[Start of Attachment]

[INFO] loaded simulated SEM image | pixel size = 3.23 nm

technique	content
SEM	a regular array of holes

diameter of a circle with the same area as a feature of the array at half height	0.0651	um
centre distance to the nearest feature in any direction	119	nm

[End of Attachment]

Task item » In the listing above, please print only the lines from the first one to the line where "diameter of a" appears, exactly as written, both of those lines included.

Solution »
[INFO] loaded simulated SEM image | pixel size = 3.23 nm

technique	content
SEM	a regular array of holes

diameter of a circle with the same area as a feature of the array at half height	0.0651	um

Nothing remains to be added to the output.